***
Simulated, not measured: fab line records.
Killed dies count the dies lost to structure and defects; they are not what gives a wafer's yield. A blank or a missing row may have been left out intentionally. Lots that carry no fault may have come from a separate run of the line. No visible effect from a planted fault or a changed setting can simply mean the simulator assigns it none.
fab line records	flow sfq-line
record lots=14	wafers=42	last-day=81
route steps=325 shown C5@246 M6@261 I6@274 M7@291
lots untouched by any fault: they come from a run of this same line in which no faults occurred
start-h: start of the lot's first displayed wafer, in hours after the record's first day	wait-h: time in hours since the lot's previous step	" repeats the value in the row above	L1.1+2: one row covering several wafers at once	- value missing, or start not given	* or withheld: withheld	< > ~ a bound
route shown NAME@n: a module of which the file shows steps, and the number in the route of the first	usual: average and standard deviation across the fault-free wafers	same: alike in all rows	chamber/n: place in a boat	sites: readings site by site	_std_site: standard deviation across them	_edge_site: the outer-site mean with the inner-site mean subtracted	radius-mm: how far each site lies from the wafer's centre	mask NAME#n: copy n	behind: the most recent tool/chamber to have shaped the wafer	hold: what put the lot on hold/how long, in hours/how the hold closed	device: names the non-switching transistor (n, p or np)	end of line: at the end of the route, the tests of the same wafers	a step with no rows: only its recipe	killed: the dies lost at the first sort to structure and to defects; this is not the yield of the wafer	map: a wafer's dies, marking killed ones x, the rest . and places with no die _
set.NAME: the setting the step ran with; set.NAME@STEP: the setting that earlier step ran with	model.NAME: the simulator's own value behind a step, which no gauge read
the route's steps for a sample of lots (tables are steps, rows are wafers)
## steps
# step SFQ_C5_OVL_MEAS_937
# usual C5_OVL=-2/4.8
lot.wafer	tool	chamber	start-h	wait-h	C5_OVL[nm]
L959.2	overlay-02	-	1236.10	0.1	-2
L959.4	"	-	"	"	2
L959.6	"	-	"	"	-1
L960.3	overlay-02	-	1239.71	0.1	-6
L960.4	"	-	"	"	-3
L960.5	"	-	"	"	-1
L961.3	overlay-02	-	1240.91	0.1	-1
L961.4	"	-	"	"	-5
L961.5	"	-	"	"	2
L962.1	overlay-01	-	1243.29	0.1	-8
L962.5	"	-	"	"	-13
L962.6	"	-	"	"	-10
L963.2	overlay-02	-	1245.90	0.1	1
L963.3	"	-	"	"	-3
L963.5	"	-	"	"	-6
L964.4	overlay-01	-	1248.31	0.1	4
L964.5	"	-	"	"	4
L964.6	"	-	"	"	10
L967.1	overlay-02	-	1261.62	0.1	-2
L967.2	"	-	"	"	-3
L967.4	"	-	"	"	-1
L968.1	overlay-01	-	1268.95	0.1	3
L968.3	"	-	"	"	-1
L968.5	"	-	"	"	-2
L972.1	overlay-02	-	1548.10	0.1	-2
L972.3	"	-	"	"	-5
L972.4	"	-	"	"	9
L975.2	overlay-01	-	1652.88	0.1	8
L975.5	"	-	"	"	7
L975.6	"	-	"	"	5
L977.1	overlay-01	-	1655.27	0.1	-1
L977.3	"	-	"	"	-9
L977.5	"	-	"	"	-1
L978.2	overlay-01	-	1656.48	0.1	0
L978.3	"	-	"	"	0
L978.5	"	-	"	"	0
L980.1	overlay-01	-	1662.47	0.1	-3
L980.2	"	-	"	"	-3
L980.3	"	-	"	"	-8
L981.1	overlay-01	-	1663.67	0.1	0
***

### [Assigned task]
Copy out the range of lines above starting at the line with "route steps=325 shown" and ending at the line with "lots untouched by", exactly and including both.

### [Task output]
route steps=325 shown C5@246 M6@261 I6@274 M7@291
lots untouched by any fault: they come from a run of this same line in which no faults occurred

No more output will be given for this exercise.